▸ **DATA TO EXAMINE**
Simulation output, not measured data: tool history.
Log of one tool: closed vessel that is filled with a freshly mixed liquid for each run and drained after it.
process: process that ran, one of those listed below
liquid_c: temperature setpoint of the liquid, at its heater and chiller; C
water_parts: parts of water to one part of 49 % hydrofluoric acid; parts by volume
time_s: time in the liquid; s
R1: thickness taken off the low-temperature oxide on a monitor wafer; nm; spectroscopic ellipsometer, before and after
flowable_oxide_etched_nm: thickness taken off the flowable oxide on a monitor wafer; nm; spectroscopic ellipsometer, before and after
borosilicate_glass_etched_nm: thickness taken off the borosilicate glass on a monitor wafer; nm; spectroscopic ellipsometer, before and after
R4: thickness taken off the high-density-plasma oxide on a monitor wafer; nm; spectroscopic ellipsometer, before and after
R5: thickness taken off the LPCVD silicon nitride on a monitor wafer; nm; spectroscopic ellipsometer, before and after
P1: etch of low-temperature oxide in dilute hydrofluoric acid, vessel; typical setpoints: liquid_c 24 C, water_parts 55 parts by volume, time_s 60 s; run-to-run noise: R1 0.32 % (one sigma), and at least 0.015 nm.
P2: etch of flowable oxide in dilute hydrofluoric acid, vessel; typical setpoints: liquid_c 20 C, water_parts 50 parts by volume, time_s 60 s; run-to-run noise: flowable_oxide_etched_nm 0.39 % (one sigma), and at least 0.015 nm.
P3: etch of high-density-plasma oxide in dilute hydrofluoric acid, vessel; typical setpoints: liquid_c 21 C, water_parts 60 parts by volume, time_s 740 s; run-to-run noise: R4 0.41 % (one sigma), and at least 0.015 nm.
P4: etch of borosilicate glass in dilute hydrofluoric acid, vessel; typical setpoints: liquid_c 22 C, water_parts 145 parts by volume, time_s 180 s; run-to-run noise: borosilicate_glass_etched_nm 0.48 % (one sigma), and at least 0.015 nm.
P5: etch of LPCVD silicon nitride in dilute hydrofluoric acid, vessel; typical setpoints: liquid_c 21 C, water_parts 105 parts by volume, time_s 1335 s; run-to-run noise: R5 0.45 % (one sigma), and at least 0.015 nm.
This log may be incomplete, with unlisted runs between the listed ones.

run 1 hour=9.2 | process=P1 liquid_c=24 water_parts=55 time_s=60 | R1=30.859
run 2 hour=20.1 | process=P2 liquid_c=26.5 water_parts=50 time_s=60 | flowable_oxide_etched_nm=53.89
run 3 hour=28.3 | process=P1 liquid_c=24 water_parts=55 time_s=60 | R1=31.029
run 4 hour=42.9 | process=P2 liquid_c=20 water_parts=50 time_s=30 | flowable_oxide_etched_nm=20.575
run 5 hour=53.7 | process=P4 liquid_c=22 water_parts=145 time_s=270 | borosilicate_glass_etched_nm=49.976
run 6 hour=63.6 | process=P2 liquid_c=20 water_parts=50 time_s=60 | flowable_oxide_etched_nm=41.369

▸ **WORK ITEM**
The required output is every line above from the one with "flowable_oxide_etched_nm: thickness taken" down to the one with "R5: thickness taken", restated word for word, ends included.

▸ **RESPONSE**
flowable_oxide_etched_nm: thickness taken off the flowable oxide on a monitor wafer; nm; spectroscopic ellipsometer, before and after
borosilicate_glass_etched_nm: thickness taken off the borosilicate glass on a monitor wafer; nm; spectroscopic ellipsometer, before and after
R4: thickness taken off the high-density-plasma oxide on a monitor wafer; nm; spectroscopic ellipsometer, before and after
R5: thickness taken off the LPCVD silicon nitride on a monitor wafer; nm; spectroscopic ellipsometer, before and after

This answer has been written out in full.